▶ [TASK ITEM]: Give back the listing underneath, unchanged and complete.

▶ [DATA RECORDS]:
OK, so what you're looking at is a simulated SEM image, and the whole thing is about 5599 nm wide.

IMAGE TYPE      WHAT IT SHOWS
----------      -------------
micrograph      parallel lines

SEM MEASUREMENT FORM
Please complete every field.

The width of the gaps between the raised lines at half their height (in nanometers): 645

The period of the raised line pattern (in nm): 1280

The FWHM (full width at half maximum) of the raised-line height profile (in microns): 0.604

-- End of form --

▶ [YOUR SOLUTION]:
OK, so what you're looking at is a simulated SEM image, and the whole thing is about 5599 nm wide.

IMAGE TYPE      WHAT IT SHOWS
----------      -------------
micrograph      parallel lines

SEM MEASUREMENT FORM
Please complete every field.

The width of the gaps between the raised lines at half their height (in nanometers): 645

The period of the raised line pattern (in nm): 1280

The FWHM (full width at half maximum) of the raised-line height profile (in microns): 0.604

-- End of form --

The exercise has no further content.